§ Work request: Return the lines from the start of the data through the line with "Cross-sections here: square-cell". Include both of those lines and no others.

* * * *
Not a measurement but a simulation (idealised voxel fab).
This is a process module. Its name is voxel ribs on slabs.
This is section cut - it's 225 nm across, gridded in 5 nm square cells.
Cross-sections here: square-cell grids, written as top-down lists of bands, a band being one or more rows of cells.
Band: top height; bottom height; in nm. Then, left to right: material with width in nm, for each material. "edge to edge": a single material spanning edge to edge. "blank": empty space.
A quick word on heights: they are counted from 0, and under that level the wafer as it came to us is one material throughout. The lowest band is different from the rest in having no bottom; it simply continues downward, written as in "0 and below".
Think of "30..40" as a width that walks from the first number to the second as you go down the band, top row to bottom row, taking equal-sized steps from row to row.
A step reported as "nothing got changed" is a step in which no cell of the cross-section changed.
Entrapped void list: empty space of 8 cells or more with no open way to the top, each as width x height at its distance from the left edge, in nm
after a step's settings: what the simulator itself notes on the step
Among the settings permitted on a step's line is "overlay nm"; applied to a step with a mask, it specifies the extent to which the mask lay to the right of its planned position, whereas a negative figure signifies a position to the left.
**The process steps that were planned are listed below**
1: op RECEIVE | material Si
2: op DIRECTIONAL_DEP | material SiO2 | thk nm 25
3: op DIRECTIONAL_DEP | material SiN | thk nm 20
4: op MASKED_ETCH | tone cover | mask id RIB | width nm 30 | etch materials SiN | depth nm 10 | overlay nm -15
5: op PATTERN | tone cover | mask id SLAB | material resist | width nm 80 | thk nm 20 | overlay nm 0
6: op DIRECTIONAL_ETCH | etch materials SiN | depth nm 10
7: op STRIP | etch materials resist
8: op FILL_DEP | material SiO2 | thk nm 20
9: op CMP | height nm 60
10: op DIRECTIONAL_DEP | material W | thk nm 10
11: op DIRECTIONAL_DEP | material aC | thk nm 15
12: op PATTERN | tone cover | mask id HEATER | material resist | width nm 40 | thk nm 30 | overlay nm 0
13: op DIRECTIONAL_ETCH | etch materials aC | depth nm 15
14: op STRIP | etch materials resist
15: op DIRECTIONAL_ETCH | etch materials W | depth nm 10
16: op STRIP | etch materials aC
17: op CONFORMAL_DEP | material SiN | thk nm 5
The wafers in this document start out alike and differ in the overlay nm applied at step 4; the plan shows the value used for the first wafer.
* * * *

§ Task output:
Not a measurement but a simulation (idealised voxel fab).
This is a process module. Its name is voxel ribs on slabs.
This is section cut - it's 225 nm across, gridded in 5 nm square cells.
Cross-sections here: square-cell grids, written as top-down lists of bands, a band being one or more rows of cells.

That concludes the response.